** Action item **
Every line from the first in the listing below to the line containing "Each place is" is to be repeated exactly, and no line past it.

--- Dataset excerpts Enclosed Below ---

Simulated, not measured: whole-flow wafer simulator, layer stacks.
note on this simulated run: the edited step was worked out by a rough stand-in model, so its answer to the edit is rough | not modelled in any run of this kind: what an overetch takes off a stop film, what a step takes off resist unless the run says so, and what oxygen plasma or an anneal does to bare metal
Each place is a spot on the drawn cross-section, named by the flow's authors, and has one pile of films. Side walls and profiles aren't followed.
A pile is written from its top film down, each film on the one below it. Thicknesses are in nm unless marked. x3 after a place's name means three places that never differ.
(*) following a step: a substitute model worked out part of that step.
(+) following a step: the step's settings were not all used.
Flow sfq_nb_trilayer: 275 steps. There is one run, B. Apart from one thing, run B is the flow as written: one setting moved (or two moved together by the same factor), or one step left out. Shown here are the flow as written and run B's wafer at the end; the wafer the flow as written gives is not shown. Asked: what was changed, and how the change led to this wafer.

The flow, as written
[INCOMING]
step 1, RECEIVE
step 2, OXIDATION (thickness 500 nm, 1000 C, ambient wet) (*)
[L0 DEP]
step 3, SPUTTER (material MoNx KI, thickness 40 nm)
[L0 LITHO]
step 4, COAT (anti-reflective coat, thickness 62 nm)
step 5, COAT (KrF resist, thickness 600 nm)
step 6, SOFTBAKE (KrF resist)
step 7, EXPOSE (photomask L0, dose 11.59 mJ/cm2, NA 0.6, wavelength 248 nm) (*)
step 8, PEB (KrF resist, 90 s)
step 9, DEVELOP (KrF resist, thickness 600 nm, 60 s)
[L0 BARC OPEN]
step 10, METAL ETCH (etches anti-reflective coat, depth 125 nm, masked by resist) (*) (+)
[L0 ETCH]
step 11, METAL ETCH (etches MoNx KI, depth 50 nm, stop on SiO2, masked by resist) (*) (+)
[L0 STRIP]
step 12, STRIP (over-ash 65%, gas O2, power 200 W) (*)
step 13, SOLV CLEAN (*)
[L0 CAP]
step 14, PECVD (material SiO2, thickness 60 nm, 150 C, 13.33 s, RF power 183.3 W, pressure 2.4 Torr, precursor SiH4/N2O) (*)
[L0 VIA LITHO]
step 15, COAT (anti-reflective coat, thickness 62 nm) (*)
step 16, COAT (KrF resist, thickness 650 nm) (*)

--- End of Enclosed Dataset excerpts ---

** Written solution **
Simulated, not measured: whole-flow wafer simulator, layer stacks.
note on this simulated run: the edited step was worked out by a rough stand-in model, so its answer to the edit is rough | not modelled in any run of this kind: what an overetch takes off a stop film, what a step takes off resist unless the run says so, and what oxygen plasma or an anneal does to bare metal
Each place is a spot on the drawn cross-section, named by the flow's authors, and has one pile of films. Side walls and profiles aren't followed.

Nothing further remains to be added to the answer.